*ACTIVITY:*
Please reproduce the listing in full, exactly as given.

== DATA SUPPLIED ==

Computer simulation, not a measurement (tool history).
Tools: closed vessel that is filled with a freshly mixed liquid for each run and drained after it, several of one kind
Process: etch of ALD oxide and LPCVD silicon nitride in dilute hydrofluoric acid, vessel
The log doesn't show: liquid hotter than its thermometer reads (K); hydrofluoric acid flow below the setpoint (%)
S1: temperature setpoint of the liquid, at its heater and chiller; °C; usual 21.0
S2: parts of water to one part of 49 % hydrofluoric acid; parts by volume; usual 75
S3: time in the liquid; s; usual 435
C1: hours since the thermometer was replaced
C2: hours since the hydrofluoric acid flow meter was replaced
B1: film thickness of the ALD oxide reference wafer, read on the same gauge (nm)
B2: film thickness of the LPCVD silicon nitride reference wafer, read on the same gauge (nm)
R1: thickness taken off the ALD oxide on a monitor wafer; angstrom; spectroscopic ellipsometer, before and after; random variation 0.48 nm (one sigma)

===

*RESULT:*
Computer simulation, not a measurement (tool history).
Tools: closed vessel that is filled with a freshly mixed liquid for each run and drained after it, several of one kind
Process: etch of ALD oxide and LPCVD silicon nitride in dilute hydrofluoric acid, vessel
The log doesn't show: liquid hotter than its thermometer reads (K); hydrofluoric acid flow below the setpoint (%)
S1: temperature setpoint of the liquid, at its heater and chiller; °C; usual 21.0
S2: parts of water to one part of 49 % hydrofluoric acid; parts by volume; usual 75
S3: time in the liquid; s; usual 435
C1: hours since the thermometer was replaced
C2: hours since the hydrofluoric acid flow meter was replaced
B1: film thickness of the ALD oxide reference wafer, read on the same gauge (nm)
B2: film thickness of the LPCVD silicon nitride reference wafer, read on the same gauge (nm)
R1: thickness taken off the ALD oxide on a monitor wafer; angstrom; spectroscopic ellipsometer, before and after; random variation 0.48 nm (one sigma)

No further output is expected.